> **TASK ITEM**: Please print every line of the material below exactly.

> **DATA SHOWN**:
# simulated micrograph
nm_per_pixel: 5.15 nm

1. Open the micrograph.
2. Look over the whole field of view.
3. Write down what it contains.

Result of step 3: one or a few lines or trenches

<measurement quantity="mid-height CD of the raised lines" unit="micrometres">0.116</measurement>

> **EXERCISE RESPONSE**:
# simulated micrograph
nm_per_pixel: 5.15 nm

1. Open the micrograph.
2. Look over the whole field of view.
3. Write down what it contains.

Result of step 3: one or a few lines or trenches

<measurement quantity="mid-height CD of the raised lines" unit="micrometres">0.116</measurement>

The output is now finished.